Your answer should be the lines from the start of the records through the line with "start_h: hours from", copied word for word.

>>

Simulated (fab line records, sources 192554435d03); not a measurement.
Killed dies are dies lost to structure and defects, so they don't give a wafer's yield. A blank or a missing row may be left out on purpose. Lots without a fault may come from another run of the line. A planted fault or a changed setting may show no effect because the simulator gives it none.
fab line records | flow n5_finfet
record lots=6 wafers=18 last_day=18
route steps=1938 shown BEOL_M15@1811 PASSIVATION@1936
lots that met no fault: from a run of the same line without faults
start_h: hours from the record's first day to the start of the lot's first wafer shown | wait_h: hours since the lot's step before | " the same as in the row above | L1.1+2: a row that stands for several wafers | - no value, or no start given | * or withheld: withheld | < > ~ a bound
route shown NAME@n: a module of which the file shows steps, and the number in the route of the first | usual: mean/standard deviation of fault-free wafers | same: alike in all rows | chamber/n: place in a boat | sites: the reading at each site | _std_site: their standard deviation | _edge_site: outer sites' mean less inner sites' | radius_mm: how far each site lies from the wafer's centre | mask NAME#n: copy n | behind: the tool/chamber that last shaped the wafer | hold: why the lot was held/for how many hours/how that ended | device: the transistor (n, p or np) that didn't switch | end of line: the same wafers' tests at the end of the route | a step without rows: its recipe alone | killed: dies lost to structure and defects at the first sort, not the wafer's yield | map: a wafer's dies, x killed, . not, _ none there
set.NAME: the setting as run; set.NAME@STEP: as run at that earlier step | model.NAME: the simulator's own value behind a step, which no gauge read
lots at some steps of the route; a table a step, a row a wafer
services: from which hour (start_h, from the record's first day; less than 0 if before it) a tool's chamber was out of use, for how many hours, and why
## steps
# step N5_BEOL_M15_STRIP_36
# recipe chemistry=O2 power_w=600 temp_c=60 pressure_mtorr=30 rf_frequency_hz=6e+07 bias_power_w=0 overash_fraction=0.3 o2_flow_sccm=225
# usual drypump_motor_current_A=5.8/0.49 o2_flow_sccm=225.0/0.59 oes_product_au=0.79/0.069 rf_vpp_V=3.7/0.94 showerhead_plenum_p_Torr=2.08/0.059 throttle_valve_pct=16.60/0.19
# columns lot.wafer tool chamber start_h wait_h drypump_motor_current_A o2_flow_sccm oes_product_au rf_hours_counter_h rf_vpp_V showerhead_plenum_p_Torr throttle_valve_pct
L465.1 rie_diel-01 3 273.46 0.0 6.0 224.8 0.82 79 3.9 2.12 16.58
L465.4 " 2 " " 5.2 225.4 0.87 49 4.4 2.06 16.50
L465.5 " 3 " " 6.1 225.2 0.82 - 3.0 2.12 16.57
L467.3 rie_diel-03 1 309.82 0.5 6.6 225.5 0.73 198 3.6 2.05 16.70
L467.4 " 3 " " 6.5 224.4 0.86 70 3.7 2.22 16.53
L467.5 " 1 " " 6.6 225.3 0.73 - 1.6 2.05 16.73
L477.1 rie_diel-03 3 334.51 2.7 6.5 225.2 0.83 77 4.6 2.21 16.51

<<

▸ **EXERCISE ANSWER**:
Simulated (fab line records, sources 192554435d03); not a measurement.
Killed dies are dies lost to structure and defects, so they don't give a wafer's yield. A blank or a missing row may be left out on purpose. Lots without a fault may come from another run of the line. A planted fault or a changed setting may show no effect because the simulator gives it none.
fab line records | flow n5_finfet
record lots=6 wafers=18 last_day=18
route steps=1938 shown BEOL_M15@1811 PASSIVATION@1936
lots that met no fault: from a run of the same line without faults
start_h: hours from the record's first day to the start of the lot's first wafer shown | wait_h: hours since the lot's step before | " the same as in the row above | L1.1+2: a row that stands for several wafers | - no value, or no start given | * or withheld: withheld | < > ~ a bound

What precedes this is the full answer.